:: Brief ::
A faithful copy of the whole listing is required, with nothing left out.

:: Raw data ::
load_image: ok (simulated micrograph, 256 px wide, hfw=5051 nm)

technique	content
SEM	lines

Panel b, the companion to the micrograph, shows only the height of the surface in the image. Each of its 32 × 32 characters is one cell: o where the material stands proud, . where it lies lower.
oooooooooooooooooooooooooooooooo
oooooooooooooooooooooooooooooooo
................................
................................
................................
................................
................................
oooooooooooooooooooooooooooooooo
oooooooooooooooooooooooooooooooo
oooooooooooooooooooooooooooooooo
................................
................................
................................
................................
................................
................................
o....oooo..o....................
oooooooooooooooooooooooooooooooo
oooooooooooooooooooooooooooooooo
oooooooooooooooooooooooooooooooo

:: Exercise response ::
load_image: ok (simulated micrograph, 256 px wide, hfw=5051 nm)

technique	content
SEM	lines

Panel b, the companion to the micrograph, shows only the height of the surface in the image. Each of its 32 × 32 characters is one cell: o where the material stands proud, . where it lies lower.
oooooooooooooooooooooooooooooooo
oooooooooooooooooooooooooooooooo
................................
................................
................................
................................
................................
oooooooooooooooooooooooooooooooo
oooooooooooooooooooooooooooooooo
oooooooooooooooooooooooooooooooo
................................
................................
................................
................................
................................
................................
o....oooo..o....................
oooooooooooooooooooooooooooooooo
oooooooooooooooooooooooooooooooo
oooooooooooooooooooooooooooooooo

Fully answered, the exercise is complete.